● Brief
Please quote exactly the opening lines of the data, from the first line to the one where "day 67 22:31" appears.

::::::::

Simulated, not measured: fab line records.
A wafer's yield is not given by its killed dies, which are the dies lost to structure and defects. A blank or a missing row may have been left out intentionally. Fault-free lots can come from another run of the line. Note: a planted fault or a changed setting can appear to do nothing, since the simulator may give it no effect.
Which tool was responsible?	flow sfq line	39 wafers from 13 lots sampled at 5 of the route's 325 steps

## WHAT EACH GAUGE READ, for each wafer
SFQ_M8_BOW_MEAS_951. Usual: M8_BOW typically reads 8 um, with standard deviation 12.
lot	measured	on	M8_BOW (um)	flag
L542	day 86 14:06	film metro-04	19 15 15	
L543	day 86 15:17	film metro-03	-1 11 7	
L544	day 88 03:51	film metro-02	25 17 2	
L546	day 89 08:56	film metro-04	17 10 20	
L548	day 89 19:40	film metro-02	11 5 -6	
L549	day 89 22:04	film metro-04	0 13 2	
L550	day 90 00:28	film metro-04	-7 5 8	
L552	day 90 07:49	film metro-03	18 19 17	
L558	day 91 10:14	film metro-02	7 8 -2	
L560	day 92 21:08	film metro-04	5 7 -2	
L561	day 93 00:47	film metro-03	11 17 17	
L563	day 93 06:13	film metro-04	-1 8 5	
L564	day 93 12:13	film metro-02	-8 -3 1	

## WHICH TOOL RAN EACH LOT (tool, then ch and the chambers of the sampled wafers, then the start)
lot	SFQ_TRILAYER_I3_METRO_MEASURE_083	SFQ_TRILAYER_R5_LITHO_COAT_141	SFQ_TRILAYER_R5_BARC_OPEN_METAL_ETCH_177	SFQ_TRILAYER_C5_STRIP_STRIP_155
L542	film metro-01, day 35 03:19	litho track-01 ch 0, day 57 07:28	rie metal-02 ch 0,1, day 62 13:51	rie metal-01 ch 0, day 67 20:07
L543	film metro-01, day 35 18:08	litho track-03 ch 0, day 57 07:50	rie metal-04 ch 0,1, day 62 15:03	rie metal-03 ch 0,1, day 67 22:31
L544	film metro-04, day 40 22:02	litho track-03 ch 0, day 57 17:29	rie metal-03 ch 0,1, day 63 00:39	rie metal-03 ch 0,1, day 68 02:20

::::::::

● Response box
Simulated, not measured: fab line records.
A wafer's yield is not given by its killed dies, which are the dies lost to structure and defects. A blank or a missing row may have been left out intentionally. Fault-free lots can come from another run of the line. Note: a planted fault or a changed setting can appear to do nothing, since the simulator may give it no effect.
Which tool was responsible?	flow sfq line	39 wafers from 13 lots sampled at 5 of the route's 325 steps

## WHAT EACH GAUGE READ, for each wafer
SFQ_M8_BOW_MEAS_951. Usual: M8_BOW typically reads 8 um, with standard deviation 12.
lot	measured	on	M8_BOW (um)	flag
L542	day 86 14:06	film metro-04	19 15 15	
L543	day 86 15:17	film metro-03	-1 11 7	
L544	day 88 03:51	film metro-02	25 17 2	
L546	day 89 08:56	film metro-04	17 10 20	
L548	day 89 19:40	film metro-02	11 5 -6	
L549	day 89 22:04	film metro-04	0 13 2	
L550	day 90 00:28	film metro-04	-7 5 8	
L552	day 90 07:49	film metro-03	18 19 17	
L558	day 91 10:14	film metro-02	7 8 -2	
L560	day 92 21:08	film metro-04	5 7 -2	
L561	day 93 00:47	film metro-03	11 17 17	
L563	day 93 06:13	film metro-04	-1 8 5	
L564	day 93 12:13	film metro-02	-8 -3 1	

## WHICH TOOL RAN EACH LOT (tool, then ch and the chambers of the sampled wafers, then the start)
lot	SFQ_TRILAYER_I3_METRO_MEASURE_083	SFQ_TRILAYER_R5_LITHO_COAT_141	SFQ_TRILAYER_R5_BARC_OPEN_METAL_ETCH_177	SFQ_TRILAYER_C5_STRIP_STRIP_155
L542	film metro-01, day 35 03:19	litho track-01 ch 0, day 57 07:28	rie metal-02 ch 0,1, day 62 13:51	rie metal-01 ch 0, day 67 20:07
L543	film metro-01, day 35 18:08	litho track-03 ch 0, day 57 07:50	rie metal-04 ch 0,1, day 62 15:03	rie metal-03 ch 0,1, day 67 22:31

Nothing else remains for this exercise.